Start of Extracted records

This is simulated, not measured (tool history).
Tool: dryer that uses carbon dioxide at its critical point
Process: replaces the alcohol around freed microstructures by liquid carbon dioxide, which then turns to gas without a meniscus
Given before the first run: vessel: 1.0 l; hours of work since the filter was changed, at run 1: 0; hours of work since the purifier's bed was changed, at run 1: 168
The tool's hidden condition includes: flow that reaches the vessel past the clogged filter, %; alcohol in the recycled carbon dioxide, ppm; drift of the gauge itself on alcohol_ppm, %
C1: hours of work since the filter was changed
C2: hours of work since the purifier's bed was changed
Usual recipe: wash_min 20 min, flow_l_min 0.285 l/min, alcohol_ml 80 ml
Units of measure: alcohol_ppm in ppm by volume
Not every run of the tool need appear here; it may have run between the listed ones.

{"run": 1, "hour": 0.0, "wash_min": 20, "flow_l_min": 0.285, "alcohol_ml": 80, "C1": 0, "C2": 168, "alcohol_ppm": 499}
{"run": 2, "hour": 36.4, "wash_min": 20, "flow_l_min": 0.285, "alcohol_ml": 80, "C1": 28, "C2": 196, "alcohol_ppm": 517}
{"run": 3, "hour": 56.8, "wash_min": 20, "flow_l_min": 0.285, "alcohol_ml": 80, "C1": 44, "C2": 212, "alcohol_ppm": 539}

End of Extracted records

Set down exactly the lines that begin the records and continue through the line bearing "Units of measure: alcohol_ppm"; include both ends.

# Written answer
This is simulated, not measured (tool history).
Tool: dryer that uses carbon dioxide at its critical point
Process: replaces the alcohol around freed microstructures by liquid carbon dioxide, which then turns to gas without a meniscus
Given before the first run: vessel: 1.0 l; hours of work since the filter was changed, at run 1: 0; hours of work since the purifier's bed was changed, at run 1: 168
The tool's hidden condition includes: flow that reaches the vessel past the clogged filter, %; alcohol in the recycled carbon dioxide, ppm; drift of the gauge itself on alcohol_ppm, %
C1: hours of work since the filter was changed
C2: hours of work since the purifier's bed was changed
Usual recipe: wash_min 20 min, flow_l_min 0.285 l/min, alcohol_ml 80 ml
Units of measure: alcohol_ppm in ppm by volume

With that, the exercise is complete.